--- Extracted records Enclosed Below ---
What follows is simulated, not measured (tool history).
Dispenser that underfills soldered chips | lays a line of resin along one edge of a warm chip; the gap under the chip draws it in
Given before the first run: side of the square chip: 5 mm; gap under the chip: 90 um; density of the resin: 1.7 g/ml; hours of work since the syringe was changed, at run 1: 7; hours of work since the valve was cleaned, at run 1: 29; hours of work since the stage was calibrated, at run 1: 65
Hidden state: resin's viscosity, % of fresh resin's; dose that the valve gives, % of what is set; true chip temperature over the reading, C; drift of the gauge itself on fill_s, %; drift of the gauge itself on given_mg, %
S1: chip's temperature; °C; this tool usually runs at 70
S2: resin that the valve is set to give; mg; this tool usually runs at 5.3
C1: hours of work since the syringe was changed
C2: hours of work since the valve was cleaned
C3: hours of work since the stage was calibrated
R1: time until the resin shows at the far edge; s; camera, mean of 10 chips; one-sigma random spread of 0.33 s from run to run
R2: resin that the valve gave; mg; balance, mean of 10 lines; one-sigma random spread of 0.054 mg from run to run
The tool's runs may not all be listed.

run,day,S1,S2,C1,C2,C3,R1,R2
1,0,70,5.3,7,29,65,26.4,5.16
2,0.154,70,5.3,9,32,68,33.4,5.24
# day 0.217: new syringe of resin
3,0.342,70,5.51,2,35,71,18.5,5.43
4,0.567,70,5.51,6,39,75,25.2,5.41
--- End of Enclosed Extracted records ---

** Work task **
What's wanted is a faithful copy of each entry above.

** Response area **
What follows is simulated, not measured (tool history).
Dispenser that underfills soldered chips | lays a line of resin along one edge of a warm chip; the gap under the chip draws it in
Given before the first run: side of the square chip: 5 mm; gap under the chip: 90 um; density of the resin: 1.7 g/ml; hours of work since the syringe was changed, at run 1: 7; hours of work since the valve was cleaned, at run 1: 29; hours of work since the stage was calibrated, at run 1: 65
Hidden state: resin's viscosity, % of fresh resin's; dose that the valve gives, % of what is set; true chip temperature over the reading, C; drift of the gauge itself on fill_s, %; drift of the gauge itself on given_mg, %
S1: chip's temperature; °C; this tool usually runs at 70
S2: resin that the valve is set to give; mg; this tool usually runs at 5.3
C1: hours of work since the syringe was changed
C2: hours of work since the valve was cleaned
C3: hours of work since the stage was calibrated
R1: time until the resin shows at the far edge; s; camera, mean of 10 chips; one-sigma random spread of 0.33 s from run to run
R2: resin that the valve gave; mg; balance, mean of 10 lines; one-sigma random spread of 0.054 mg from run to run
The tool's runs may not all be listed.

run,day,S1,S2,C1,C2,C3,R1,R2
1,0,70,5.3,7,29,65,26.4,5.16
2,0.154,70,5.3,9,32,68,33.4,5.24
# day 0.217: new syringe of resin
3,0.342,70,5.51,2,35,71,18.5,5.43
4,0.567,70,5.51,6,39,75,25.2,5.41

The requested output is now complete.